> Work task
Exactly the lines from the opening of the records through the line containing "1 of 13 lots" should be copied, with both included.

> Dataset extract
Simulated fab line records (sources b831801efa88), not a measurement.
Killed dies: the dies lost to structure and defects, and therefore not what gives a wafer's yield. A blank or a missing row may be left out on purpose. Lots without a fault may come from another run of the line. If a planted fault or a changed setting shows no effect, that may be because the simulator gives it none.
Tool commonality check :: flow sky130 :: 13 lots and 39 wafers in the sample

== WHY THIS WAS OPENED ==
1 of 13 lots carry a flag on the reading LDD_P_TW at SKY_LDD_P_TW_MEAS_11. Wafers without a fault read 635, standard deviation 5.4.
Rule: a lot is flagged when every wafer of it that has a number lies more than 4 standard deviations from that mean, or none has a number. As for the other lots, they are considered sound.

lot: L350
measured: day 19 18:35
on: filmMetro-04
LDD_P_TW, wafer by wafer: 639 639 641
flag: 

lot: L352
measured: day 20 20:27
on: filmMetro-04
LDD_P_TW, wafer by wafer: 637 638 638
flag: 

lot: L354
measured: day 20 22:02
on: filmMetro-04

> Answer space
Simulated fab line records (sources b831801efa88), not a measurement.
Killed dies: the dies lost to structure and defects, and therefore not what gives a wafer's yield. A blank or a missing row may be left out on purpose. Lots without a fault may come from another run of the line. If a planted fault or a changed setting shows no effect, that may be because the simulator gives it none.
Tool commonality check :: flow sky130 :: 13 lots and 39 wafers in the sample

== WHY THIS WAS OPENED ==
1 of 13 lots carry a flag on the reading LDD_P_TW at SKY_LDD_P_TW_MEAS_11. Wafers without a fault read 635, standard deviation 5.4.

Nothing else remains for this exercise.